BRIEF: Produce a word-for-word copy of the data below.

Segment Start: PROVIDED INFORMATION
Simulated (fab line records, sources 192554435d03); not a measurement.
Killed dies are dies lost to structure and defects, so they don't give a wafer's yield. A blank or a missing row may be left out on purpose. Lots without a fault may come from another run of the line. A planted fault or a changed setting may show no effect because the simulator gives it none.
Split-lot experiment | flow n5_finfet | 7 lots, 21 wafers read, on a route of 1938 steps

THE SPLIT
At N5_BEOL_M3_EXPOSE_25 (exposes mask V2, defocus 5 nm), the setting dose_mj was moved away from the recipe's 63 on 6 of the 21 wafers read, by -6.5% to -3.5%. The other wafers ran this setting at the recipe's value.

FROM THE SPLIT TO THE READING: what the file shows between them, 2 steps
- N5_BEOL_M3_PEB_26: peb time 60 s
Segment End: PROVIDED INFORMATION

WORKED SOLUTION:
Simulated (fab line records, sources 192554435d03); not a measurement.
Killed dies are dies lost to structure and defects, so they don't give a wafer's yield. A blank or a missing row may be left out on purpose. Lots without a fault may come from another run of the line. A planted fault or a changed setting may show no effect because the simulator gives it none.
Split-lot experiment | flow n5_finfet | 7 lots, 21 wafers read, on a route of 1938 steps

THE SPLIT
At N5_BEOL_M3_EXPOSE_25 (exposes mask V2, defocus 5 nm), the setting dose_mj was moved away from the recipe's 63 on 6 of the 21 wafers read, by -6.5% to -3.5%. The other wafers ran this setting at the recipe's value.

FROM THE SPLIT TO THE READING: what the file shows between them, 2 steps
- N5_BEOL_M3_PEB_26: peb time 60 s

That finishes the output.